WORK INSTRUCTION
Would you please retype, exactly, the lines of the listing below between the line with "C1: touches since the probe head was changed" and the line with "run 4 hour=108.1", inclusive?

-------- GIVEN INFORMATION

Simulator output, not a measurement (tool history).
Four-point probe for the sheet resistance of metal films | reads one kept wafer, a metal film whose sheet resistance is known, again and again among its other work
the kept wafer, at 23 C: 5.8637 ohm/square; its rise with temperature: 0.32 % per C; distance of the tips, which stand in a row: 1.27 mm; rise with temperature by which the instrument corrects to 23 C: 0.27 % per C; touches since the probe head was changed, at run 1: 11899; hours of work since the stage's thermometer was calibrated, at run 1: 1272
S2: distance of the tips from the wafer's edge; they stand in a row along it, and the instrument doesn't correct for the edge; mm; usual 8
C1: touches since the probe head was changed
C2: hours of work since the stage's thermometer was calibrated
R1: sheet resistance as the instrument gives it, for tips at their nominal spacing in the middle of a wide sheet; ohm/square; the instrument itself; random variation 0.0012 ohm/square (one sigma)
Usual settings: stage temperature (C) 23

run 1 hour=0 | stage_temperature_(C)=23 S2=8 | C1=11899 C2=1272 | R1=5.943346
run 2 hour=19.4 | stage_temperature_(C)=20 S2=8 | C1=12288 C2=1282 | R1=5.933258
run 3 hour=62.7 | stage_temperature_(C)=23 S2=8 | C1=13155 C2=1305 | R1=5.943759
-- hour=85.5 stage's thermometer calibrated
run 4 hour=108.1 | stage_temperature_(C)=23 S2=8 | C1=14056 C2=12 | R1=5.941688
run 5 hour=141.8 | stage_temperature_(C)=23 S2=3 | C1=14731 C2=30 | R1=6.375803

----------------

SOLUTION
C1: touches since the probe head was changed
C2: hours of work since the stage's thermometer was calibrated
R1: sheet resistance as the instrument gives it, for tips at their nominal spacing in the middle of a wide sheet; ohm/square; the instrument itself; random variation 0.0012 ohm/square (one sigma)
Usual settings: stage temperature (C) 23

run 1 hour=0 | stage_temperature_(C)=23 S2=8 | C1=11899 C2=1272 | R1=5.943346
run 2 hour=19.4 | stage_temperature_(C)=20 S2=8 | C1=12288 C2=1282 | R1=5.933258
run 3 hour=62.7 | stage_temperature_(C)=23 S2=8 | C1=13155 C2=1305 | R1=5.943759
-- hour=85.5 stage's thermometer calibrated
run 4 hour=108.1 | stage_temperature_(C)=23 S2=8 | C1=14056 C2=12 | R1=5.941688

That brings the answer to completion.